*** Opening of Record extracts ***
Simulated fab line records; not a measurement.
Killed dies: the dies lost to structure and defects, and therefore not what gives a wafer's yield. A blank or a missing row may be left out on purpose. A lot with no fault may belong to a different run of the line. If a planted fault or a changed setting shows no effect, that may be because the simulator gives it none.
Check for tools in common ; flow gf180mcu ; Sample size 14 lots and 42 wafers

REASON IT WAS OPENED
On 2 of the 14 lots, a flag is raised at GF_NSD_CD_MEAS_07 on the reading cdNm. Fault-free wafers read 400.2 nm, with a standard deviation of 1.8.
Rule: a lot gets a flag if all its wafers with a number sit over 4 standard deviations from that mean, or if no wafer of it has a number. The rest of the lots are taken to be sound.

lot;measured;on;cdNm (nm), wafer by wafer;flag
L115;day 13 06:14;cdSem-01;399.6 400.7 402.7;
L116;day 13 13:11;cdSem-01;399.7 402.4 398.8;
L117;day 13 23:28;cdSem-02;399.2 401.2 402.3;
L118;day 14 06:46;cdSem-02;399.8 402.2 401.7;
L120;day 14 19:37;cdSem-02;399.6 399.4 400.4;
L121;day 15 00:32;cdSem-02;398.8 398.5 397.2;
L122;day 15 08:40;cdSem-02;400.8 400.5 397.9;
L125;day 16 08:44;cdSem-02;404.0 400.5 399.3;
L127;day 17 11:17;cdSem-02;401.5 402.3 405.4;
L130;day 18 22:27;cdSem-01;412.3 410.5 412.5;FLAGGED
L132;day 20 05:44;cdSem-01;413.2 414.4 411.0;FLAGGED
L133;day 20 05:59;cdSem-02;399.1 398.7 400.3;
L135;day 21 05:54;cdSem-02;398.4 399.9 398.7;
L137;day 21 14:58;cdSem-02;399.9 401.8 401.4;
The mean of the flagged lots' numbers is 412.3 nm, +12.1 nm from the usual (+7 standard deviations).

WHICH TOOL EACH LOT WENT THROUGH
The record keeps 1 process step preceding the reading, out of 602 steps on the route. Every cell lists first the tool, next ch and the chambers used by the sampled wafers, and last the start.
*** Close of Record extracts ***

Activity. Starting at the line that has "Rule: a lot" in the records above, restate word for word every line until the one that has "WHICH TOOL EACH LOT WENT THROUGH", and include that one as well.

Exercise response.
Rule: a lot gets a flag if all its wafers with a number sit over 4 standard deviations from that mean, or if no wafer of it has a number. The rest of the lots are taken to be sound.

lot;measured;on;cdNm (nm), wafer by wafer;flag
L115;day 13 06:14;cdSem-01;399.6 400.7 402.7;
L116;day 13 13:11;cdSem-01;399.7 402.4 398.8;
L117;day 13 23:28;cdSem-02;399.2 401.2 402.3;
L118;day 14 06:46;cdSem-02;399.8 402.2 401.7;
L120;day 14 19:37;cdSem-02;399.6 399.4 400.4;
L121;day 15 00:32;cdSem-02;398.8 398.5 397.2;
L122;day 15 08:40;cdSem-02;400.8 400.5 397.9;
L125;day 16 08:44;cdSem-02;404.0 400.5 399.3;
L127;day 17 11:17;cdSem-02;401.5 402.3 405.4;
L130;day 18 22:27;cdSem-01;412.3 410.5 412.5;FLAGGED
L132;day 20 05:44;cdSem-01;413.2 414.4 411.0;FLAGGED
L133;day 20 05:59;cdSem-02;399.1 398.7 400.3;
L135;day 21 05:54;cdSem-02;398.4 399.9 398.7;
L137;day 21 14:58;cdSem-02;399.9 401.8 401.4;
The mean of the flagged lots' numbers is 412.3 nm, +12.1 nm from the usual (+7 standard deviations).

WHICH TOOL EACH LOT WENT THROUGH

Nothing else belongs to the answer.